- _Assigned task_
In the listing below, start your output at the line with "[record] lots = 7" and end it after the line with "startH: hours from", copying every line exactly.

- _Material shown_
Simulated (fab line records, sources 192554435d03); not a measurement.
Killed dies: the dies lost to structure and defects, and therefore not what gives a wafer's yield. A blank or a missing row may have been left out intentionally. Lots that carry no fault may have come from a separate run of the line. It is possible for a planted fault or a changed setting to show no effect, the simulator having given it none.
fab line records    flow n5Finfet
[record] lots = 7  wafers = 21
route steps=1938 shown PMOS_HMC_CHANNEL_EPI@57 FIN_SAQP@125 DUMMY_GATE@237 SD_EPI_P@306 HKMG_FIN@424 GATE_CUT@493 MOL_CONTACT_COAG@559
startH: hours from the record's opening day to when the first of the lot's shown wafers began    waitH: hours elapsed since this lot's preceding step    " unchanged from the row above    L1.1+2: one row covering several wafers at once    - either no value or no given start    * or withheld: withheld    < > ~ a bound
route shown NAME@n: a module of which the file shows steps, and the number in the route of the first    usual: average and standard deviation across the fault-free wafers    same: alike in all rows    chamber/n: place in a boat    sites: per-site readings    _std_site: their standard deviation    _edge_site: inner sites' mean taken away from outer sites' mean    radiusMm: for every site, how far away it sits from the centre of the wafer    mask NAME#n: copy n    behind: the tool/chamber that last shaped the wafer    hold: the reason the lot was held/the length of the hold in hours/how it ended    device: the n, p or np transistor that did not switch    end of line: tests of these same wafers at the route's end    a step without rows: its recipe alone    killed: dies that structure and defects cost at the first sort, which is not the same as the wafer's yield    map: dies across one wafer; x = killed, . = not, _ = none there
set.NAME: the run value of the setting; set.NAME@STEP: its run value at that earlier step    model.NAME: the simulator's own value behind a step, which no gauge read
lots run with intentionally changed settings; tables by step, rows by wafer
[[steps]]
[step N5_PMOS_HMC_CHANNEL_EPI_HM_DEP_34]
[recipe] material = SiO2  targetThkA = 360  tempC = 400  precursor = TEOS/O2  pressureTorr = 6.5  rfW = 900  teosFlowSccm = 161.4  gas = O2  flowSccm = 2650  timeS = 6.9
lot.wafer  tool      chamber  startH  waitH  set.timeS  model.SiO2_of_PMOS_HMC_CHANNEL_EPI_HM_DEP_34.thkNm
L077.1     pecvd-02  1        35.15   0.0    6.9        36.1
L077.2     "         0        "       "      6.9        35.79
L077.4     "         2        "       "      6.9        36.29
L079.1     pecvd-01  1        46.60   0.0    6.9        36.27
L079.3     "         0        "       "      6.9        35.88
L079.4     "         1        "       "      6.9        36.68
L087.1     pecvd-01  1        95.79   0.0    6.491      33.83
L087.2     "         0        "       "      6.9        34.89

- _Written answer_
[record] lots = 7  wafers = 21
route steps=1938 shown PMOS_HMC_CHANNEL_EPI@57 FIN_SAQP@125 DUMMY_GATE@237 SD_EPI_P@306 HKMG_FIN@424 GATE_CUT@493 MOL_CONTACT_COAG@559
startH: hours from the record's opening day to when the first of the lot's shown wafers began    waitH: hours elapsed since this lot's preceding step    " unchanged from the row above    L1.1+2: one row covering several wafers at once    - either no value or no given start    * or withheld: withheld    < > ~ a bound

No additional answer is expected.